**Action item:**
The line containing "Each square cell" marks the end; copy exactly all lines from the start of the material up to and including it.

**Records shown:**
--
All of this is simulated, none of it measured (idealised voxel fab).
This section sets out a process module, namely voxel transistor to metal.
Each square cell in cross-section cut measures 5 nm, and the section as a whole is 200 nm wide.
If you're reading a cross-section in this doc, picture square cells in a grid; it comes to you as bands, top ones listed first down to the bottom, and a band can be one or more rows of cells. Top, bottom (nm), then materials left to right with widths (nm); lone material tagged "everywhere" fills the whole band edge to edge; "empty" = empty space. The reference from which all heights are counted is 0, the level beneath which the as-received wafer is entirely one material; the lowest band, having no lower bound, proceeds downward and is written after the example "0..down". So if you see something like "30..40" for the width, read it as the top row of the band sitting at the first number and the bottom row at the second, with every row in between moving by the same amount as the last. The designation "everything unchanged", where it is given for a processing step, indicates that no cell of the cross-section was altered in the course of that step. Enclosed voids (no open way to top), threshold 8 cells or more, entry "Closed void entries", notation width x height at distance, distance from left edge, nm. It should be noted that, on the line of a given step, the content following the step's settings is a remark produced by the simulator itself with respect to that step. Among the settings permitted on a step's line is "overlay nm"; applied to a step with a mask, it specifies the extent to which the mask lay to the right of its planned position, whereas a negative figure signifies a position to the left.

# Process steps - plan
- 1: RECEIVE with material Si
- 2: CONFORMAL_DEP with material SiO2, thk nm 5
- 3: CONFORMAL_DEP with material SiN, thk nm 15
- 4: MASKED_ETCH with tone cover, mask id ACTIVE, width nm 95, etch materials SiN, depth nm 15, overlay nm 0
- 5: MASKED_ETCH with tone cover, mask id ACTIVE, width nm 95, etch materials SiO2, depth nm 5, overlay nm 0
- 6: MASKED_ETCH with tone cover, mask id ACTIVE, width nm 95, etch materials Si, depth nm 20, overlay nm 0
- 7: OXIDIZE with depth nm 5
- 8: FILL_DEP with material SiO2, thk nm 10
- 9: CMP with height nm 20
--

**Response box:**
All of this is simulated, none of it measured (idealised voxel fab).
This section sets out a process module, namely voxel transistor to metal.
Each square cell in cross-section cut measures 5 nm, and the section as a whole is 200 nm wide.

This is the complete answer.